--------------------

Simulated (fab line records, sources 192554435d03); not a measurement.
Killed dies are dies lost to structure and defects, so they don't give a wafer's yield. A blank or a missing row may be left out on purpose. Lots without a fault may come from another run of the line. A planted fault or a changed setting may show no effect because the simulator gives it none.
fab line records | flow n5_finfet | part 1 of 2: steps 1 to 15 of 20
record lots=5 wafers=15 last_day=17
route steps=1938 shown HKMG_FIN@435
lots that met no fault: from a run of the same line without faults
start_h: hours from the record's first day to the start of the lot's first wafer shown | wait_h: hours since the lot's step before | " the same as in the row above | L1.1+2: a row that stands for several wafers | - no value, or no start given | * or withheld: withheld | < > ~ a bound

--------------------

* _WORK INSTRUCTION_: Output, please, only the lines running from the start of the entries through the line that contains "lots that met", including both of those lines.

* _SOLUTION_:
Simulated (fab line records, sources 192554435d03); not a measurement.
Killed dies are dies lost to structure and defects, so they don't give a wafer's yield. A blank or a missing row may be left out on purpose. Lots without a fault may come from another run of the line. A planted fault or a changed setting may show no effect because the simulator gives it none.
fab line records | flow n5_finfet | part 1 of 2: steps 1 to 15 of 20
record lots=5 wafers=15 last_day=17
route steps=1938 shown HKMG_FIN@435
lots that met no fault: from a run of the same line without faults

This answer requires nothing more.